# SOURCE MATERIAL:
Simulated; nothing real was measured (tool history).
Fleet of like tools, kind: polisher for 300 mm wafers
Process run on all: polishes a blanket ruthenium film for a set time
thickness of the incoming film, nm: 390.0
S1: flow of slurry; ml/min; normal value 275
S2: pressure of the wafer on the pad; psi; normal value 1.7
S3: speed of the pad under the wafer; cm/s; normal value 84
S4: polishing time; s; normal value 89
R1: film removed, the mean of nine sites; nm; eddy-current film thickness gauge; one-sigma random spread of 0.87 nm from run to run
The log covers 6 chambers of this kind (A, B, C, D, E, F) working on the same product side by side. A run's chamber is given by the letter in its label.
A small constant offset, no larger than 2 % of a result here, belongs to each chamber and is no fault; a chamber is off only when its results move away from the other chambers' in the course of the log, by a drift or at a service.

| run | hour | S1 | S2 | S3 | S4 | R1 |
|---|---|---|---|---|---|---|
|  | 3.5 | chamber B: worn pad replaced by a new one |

# WORK ITEM:
Transcribe the entire listing without a single omission.

# YOUR SOLUTION:
Simulated; nothing real was measured (tool history).
Fleet of like tools, kind: polisher for 300 mm wafers
Process run on all: polishes a blanket ruthenium film for a set time
thickness of the incoming film, nm: 390.0
S1: flow of slurry; ml/min; normal value 275
S2: pressure of the wafer on the pad; psi; normal value 1.7
S3: speed of the pad under the wafer; cm/s; normal value 84
S4: polishing time; s; normal value 89
R1: film removed, the mean of nine sites; nm; eddy-current film thickness gauge; one-sigma random spread of 0.87 nm from run to run
The log covers 6 chambers of this kind (A, B, C, D, E, F) working on the same product side by side. A run's chamber is given by the letter in its label.
A small constant offset, no larger than 2 % of a result here, belongs to each chamber and is no fault; a chamber is off only when its results move away from the other chambers' in the course of the log, by a drift or at a service.

| run | hour | S1 | S2 | S3 | S4 | R1 |
|---|---|---|---|---|---|---|
|  | 3.5 | chamber B: worn pad replaced by a new one |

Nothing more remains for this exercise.